The material below must be output exactly, line for line.

● **Data shown**:
§ §
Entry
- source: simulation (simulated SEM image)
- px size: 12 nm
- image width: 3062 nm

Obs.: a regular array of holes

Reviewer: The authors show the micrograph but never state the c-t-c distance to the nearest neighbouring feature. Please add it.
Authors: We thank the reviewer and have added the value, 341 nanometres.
§ §

● **Expected answer**:
Entry
- source: simulation (simulated SEM image)
- px size: 12 nm
- image width: 3062 nm

Obs.: a regular array of holes

Reviewer: The authors show the micrograph but never state the c-t-c distance to the nearest neighbouring feature. Please add it.
Authors: We thank the reviewer and have added the value, 341 nanometres.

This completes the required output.